- [REQUIRED ACTION]: From the listing below, output only the lines starting at the line that has "-15 to -30: SiO2" and ending at the line that has "20 to 15: TiN throughout", exactly as they appear, ends included.

*** Opening RECORD EXTRACTS ***

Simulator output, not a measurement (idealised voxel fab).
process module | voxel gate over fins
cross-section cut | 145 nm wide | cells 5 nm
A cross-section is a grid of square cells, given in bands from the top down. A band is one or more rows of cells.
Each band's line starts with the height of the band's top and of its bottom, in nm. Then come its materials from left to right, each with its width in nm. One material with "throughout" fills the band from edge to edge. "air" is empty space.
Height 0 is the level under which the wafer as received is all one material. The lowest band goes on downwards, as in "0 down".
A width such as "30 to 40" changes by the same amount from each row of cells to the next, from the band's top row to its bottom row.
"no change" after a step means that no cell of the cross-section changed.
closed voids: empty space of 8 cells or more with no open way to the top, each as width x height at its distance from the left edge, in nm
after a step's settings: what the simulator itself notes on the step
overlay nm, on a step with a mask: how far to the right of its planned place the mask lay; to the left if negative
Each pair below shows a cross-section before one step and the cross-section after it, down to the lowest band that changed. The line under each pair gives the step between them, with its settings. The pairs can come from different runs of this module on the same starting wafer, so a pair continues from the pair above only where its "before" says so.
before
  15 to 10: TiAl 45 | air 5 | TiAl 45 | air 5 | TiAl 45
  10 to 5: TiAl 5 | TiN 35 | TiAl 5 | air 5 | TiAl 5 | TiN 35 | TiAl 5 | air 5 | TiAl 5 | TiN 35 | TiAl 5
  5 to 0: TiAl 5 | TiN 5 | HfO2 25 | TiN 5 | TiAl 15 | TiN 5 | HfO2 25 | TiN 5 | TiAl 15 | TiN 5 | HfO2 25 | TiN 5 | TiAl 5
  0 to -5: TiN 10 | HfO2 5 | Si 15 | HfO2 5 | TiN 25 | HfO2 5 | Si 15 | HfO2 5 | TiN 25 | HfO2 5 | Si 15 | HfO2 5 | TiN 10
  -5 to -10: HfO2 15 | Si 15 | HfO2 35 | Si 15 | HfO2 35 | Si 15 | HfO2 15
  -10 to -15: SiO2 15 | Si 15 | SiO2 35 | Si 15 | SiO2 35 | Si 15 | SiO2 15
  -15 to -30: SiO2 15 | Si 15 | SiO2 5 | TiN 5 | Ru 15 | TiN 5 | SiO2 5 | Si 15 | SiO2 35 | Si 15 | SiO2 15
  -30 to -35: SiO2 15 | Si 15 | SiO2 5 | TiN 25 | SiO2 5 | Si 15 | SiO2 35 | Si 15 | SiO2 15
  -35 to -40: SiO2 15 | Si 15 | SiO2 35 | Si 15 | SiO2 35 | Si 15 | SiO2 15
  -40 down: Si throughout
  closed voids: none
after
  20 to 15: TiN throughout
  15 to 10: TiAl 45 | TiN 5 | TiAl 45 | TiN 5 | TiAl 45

*** Closing RECORD EXTRACTS ***

- [YOUR SOLUTION]:
  -15 to -30: SiO2 15 | Si 15 | SiO2 5 | TiN 5 | Ru 15 | TiN 5 | SiO2 5 | Si 15 | SiO2 35 | Si 15 | SiO2 15
  -30 to -35: SiO2 15 | Si 15 | SiO2 5 | TiN 25 | SiO2 5 | Si 15 | SiO2 35 | Si 15 | SiO2 15
  -35 to -40: SiO2 15 | Si 15 | SiO2 35 | Si 15 | SiO2 35 | Si 15 | SiO2 15
  -40 down: Si throughout
  closed voids: none
after
  20 to 15: TiN throughout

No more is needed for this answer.